• [Activity]: Line by line, output the data that follows exactly as written.

• [Dataset records]:
*** Block opens ***
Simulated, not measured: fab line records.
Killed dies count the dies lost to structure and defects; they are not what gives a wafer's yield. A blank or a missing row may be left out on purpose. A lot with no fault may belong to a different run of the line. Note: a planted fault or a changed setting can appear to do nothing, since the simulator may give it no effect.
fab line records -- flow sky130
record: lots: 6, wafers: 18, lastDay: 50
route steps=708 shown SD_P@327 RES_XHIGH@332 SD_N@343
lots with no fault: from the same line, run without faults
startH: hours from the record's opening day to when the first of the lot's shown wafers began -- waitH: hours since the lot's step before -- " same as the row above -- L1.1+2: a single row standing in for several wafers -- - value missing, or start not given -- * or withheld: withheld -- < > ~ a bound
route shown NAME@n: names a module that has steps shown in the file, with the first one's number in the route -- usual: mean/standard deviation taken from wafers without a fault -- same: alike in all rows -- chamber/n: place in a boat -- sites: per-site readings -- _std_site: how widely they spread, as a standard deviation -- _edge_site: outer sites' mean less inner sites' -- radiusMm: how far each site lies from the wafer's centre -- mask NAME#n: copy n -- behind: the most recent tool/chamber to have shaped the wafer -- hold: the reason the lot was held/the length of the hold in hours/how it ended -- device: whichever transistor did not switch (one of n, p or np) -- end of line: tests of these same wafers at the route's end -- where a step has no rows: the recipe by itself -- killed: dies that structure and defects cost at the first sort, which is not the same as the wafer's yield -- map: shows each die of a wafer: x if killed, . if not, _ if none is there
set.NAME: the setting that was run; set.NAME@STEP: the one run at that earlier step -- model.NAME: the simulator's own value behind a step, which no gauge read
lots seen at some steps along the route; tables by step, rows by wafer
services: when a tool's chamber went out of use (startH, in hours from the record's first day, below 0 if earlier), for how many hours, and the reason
*** Block closes ***

• [Exercise result]:
Simulated, not measured: fab line records.
Killed dies count the dies lost to structure and defects; they are not what gives a wafer's yield. A blank or a missing row may be left out on purpose. A lot with no fault may belong to a different run of the line. Note: a planted fault or a changed setting can appear to do nothing, since the simulator may give it no effect.
fab line records -- flow sky130
record: lots: 6, wafers: 18, lastDay: 50
route steps=708 shown SD_P@327 RES_XHIGH@332 SD_N@343
lots with no fault: from the same line, run without faults
startH: hours from the record's opening day to when the first of the lot's shown wafers began -- waitH: hours since the lot's step before -- " same as the row above -- L1.1+2: a single row standing in for several wafers -- - value missing, or start not given -- * or withheld: withheld -- < > ~ a bound
route shown NAME@n: names a module that has steps shown in the file, with the first one's number in the route -- usual: mean/standard deviation taken from wafers without a fault -- same: alike in all rows -- chamber/n: place in a boat -- sites: per-site readings -- _std_site: how widely they spread, as a standard deviation -- _edge_site: outer sites' mean less inner sites' -- radiusMm: how far each site lies from the wafer's centre -- mask NAME#n: copy n -- behind: the most recent tool/chamber to have shaped the wafer -- hold: the reason the lot was held/the length of the hold in hours/how it ended -- device: whichever transistor did not switch (one of n, p or np) -- end of line: tests of these same wafers at the route's end -- where a step has no rows: the recipe by itself -- killed: dies that structure and defects cost at the first sort, which is not the same as the wafer's yield -- map: shows each die of a wafer: x if killed, . if not, _ if none is there
set.NAME: the setting that was run; set.NAME@STEP: the one run at that earlier step -- model.NAME: the simulator's own value behind a step, which no gauge read
lots seen at some steps along the route; tables by step, rows by wafer
services: when a tool's chamber went out of use (startH, in hours from the record's first day, below 0 if earlier), for how many hours, and the reason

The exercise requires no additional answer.